● PROVIDED INFORMATION
════════════════════
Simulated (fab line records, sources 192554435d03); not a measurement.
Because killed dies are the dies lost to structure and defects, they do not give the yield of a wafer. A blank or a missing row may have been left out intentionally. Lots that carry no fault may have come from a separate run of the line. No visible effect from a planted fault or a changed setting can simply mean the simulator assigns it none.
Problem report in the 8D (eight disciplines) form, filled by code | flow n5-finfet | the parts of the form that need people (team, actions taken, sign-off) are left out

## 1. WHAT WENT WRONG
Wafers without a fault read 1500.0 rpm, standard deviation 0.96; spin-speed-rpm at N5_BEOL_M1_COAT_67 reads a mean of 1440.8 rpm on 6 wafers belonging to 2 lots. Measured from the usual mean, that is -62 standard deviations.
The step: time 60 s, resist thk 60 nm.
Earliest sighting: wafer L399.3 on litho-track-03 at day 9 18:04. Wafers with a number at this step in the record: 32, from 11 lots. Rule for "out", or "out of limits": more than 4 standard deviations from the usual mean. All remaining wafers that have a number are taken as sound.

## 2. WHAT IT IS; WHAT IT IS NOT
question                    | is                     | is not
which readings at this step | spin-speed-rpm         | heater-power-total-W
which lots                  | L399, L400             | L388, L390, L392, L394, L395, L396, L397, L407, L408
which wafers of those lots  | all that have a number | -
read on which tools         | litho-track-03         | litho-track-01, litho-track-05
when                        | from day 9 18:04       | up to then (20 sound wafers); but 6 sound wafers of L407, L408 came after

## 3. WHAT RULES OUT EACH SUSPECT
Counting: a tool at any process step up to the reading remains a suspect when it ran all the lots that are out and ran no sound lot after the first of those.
════════════════════

Your output should consist solely of the lines from the beginning of the entries through the line containing "## 1. WHAT WENT WRONG", reproduced exactly.

● PROBLEM SOLUTION
Simulated (fab line records, sources 192554435d03); not a measurement.
Because killed dies are the dies lost to structure and defects, they do not give the yield of a wafer. A blank or a missing row may have been left out intentionally. Lots that carry no fault may have come from a separate run of the line. No visible effect from a planted fault or a changed setting can simply mean the simulator assigns it none.
Problem report in the 8D (eight disciplines) form, filled by code | flow n5-finfet | the parts of the form that need people (team, actions taken, sign-off) are left out

## 1. WHAT WENT WRONG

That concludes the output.